## [Dataset records]

####

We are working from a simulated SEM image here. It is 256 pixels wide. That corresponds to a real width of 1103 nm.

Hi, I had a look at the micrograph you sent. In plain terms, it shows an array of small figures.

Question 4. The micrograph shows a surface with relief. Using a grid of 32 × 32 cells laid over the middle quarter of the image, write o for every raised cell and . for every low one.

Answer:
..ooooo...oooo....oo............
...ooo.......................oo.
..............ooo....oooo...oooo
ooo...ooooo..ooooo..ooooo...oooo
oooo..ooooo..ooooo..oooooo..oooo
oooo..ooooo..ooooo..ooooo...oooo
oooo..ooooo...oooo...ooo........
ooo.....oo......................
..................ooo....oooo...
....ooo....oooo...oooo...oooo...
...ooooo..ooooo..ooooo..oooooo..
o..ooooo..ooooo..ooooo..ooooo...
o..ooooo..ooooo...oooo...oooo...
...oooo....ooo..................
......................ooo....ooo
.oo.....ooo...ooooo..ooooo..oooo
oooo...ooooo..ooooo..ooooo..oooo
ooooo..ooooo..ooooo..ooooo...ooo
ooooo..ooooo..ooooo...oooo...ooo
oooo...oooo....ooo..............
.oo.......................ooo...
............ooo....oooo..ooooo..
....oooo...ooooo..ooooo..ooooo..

####

## [Work instruction]
Would you set down, word for word, the lines from the opening of the entries above through the line with "Hi, I had a", both included, and no others?

## [Task answer]
We are working from a simulated SEM image here. It is 256 pixels wide. That corresponds to a real width of 1103 nm.

Hi, I had a look at the micrograph you sent. In plain terms, it shows an array of small figures.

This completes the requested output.